▶ [WORK REQUEST]: Look through the entries below and extract exactly the lines from the one containing "which readings at" through the one containing "L848, L860, L861, L865", ends included.

▶ [SUPPLIED INFORMATION]:
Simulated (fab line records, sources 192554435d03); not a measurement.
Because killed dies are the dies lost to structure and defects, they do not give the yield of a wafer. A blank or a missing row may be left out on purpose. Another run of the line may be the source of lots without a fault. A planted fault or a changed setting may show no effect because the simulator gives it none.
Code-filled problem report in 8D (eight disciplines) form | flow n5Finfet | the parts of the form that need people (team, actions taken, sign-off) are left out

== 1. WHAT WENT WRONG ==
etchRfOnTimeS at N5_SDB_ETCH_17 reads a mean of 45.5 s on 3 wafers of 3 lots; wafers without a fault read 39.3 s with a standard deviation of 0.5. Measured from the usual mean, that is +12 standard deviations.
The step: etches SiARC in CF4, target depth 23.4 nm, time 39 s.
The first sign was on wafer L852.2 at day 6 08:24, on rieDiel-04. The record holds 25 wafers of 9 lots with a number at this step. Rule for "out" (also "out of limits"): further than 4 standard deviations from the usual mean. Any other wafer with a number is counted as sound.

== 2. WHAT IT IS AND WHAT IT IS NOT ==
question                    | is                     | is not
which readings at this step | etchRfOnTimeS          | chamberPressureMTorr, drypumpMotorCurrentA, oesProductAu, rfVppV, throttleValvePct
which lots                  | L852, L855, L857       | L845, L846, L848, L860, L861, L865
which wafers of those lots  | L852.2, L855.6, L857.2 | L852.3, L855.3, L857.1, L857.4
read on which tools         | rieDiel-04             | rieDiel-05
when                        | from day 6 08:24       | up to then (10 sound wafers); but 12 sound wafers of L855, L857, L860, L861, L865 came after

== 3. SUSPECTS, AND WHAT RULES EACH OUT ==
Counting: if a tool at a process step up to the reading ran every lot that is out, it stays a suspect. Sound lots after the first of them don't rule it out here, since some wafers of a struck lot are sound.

▶ [EXERCISE ANSWER]:
which readings at this step | etchRfOnTimeS          | chamberPressureMTorr, drypumpMotorCurrentA, oesProductAu, rfVppV, throttleValvePct
which lots                  | L852, L855, L857       | L845, L846, L848, L860, L861, L865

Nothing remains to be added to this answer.